### Provided material
_ _ _ _ _
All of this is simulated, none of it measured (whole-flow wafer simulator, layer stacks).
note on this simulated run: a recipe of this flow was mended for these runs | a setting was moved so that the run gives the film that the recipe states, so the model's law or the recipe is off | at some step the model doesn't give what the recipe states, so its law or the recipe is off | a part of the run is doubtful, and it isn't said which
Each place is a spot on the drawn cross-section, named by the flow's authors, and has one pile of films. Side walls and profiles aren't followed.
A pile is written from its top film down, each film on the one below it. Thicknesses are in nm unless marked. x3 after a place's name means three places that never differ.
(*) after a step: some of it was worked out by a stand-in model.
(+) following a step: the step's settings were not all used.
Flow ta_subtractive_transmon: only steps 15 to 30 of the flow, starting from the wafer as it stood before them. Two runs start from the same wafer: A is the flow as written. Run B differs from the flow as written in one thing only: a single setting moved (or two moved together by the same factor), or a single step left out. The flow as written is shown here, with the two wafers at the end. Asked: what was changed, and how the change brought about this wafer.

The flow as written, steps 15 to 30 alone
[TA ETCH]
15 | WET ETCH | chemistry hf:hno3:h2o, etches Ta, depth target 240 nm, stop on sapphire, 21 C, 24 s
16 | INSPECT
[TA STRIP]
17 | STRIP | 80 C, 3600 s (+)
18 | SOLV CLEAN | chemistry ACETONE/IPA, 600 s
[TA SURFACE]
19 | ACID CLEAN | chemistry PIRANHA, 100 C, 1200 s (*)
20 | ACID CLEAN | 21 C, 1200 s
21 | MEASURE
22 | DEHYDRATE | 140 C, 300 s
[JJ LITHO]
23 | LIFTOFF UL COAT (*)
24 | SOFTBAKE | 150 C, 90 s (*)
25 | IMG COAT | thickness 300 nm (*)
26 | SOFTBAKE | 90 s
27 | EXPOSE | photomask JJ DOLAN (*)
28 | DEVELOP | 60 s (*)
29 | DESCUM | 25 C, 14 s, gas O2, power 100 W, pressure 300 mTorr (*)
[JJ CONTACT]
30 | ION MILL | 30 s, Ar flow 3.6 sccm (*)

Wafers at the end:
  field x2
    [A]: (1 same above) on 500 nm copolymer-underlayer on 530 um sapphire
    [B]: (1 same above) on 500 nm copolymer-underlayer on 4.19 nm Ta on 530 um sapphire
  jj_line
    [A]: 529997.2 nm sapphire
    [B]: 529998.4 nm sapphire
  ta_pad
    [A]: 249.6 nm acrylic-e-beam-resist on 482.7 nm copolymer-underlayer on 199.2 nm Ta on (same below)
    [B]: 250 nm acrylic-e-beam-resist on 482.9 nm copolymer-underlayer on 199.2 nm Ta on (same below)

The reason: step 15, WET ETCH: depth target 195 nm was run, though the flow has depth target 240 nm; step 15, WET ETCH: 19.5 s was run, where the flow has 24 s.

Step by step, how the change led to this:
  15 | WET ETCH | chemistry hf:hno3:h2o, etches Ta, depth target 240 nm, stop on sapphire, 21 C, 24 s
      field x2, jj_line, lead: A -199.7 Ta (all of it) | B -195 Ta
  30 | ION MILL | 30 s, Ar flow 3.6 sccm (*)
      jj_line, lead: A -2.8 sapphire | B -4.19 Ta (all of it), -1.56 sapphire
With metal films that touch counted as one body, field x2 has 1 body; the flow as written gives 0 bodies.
_ _ _ _ _

### Task item
Could you set down, word for word, only the lines above from the line with "[A]: 529997.2 nm sapphire" to the line with "jj_line, lead: A -2.8", including both?

### Answer space
    [A]: 529997.2 nm sapphire
    [B]: 529998.4 nm sapphire
  ta_pad
    [A]: 249.6 nm acrylic-e-beam-resist on 482.7 nm copolymer-underlayer on 199.2 nm Ta on (same below)
    [B]: 250 nm acrylic-e-beam-resist on 482.9 nm copolymer-underlayer on 199.2 nm Ta on (same below)

The reason: step 15, WET ETCH: depth target 195 nm was run, though the flow has depth target 240 nm; step 15, WET ETCH: 19.5 s was run, where the flow has 24 s.

Step by step, how the change led to this:
  15 | WET ETCH | chemistry hf:hno3:h2o, etches Ta, depth target 240 nm, stop on sapphire, 21 C, 24 s
      field x2, jj_line, lead: A -199.7 Ta (all of it) | B -195 Ta
  30 | ION MILL | 30 s, Ar flow 3.6 sccm (*)
      jj_line, lead: A -2.8 sapphire | B -4.19 Ta (all of it), -1.56 sapphire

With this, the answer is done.